**TASK ITEM**
The answer should contain every record below, output exactly.

───── RECORDS SHOWN ─────

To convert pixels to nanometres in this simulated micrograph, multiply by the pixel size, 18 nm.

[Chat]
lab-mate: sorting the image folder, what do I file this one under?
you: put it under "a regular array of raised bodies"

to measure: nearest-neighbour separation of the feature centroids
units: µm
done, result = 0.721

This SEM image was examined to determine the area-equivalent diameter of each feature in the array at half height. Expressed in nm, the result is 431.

─────

**EXPECTED ANSWER**
To convert pixels to nanometres in this simulated micrograph, multiply by the pixel size, 18 nm.

[Chat]
lab-mate: sorting the image folder, what do I file this one under?
you: put it under "a regular array of raised bodies"

to measure: nearest-neighbour separation of the feature centroids
units: µm
done, result = 0.721

This SEM image was examined to determine the area-equivalent diameter of each feature in the array at half height. Expressed in nm, the result is 431.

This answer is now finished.